--- ASSIGNED TASK ---
Using the records below, give again exactly the lines from the line that contains "lot=L238; first seen" through the line that contains "lot=L251; first seen", both ends included, and only those.

--- EXCERPTED RECORDS ---
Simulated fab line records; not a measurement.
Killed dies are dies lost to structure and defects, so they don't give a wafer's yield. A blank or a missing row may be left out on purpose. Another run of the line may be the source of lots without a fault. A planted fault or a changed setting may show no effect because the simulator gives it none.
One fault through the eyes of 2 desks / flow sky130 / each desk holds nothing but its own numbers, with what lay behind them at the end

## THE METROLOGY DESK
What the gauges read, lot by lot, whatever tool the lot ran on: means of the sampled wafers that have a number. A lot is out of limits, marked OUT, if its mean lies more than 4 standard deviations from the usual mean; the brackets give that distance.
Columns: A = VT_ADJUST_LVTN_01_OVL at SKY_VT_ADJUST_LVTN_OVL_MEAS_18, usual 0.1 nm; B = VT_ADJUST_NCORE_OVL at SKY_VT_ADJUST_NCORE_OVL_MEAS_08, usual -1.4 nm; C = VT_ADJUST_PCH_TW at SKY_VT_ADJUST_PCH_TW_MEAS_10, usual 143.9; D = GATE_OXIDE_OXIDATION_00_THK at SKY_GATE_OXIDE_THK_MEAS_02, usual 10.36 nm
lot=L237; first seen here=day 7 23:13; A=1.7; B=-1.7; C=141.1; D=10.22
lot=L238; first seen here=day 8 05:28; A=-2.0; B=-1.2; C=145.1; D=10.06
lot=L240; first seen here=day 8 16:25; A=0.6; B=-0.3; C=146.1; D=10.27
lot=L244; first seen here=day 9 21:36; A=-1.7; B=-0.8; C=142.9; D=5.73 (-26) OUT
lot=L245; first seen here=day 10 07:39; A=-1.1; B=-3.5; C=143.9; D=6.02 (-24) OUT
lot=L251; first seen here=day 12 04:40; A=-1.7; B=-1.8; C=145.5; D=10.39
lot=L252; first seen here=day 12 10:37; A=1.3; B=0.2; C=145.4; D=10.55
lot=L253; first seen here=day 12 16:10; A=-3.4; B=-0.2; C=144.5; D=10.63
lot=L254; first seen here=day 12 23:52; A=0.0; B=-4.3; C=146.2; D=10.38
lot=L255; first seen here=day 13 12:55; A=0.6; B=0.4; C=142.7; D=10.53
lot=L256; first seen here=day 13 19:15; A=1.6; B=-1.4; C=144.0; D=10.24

--- TASK RESPONSE ---
lot=L238; first seen here=day 8 05:28; A=-2.0; B=-1.2; C=145.1; D=10.06
lot=L240; first seen here=day 8 16:25; A=0.6; B=-0.3; C=146.1; D=10.27
lot=L244; first seen here=day 9 21:36; A=-1.7; B=-0.8; C=142.9; D=5.73 (-26) OUT
lot=L245; first seen here=day 10 07:39; A=-1.1; B=-3.5; C=143.9; D=6.02 (-24) OUT
lot=L251; first seen here=day 12 04:40; A=-1.7; B=-1.8; C=145.5; D=10.39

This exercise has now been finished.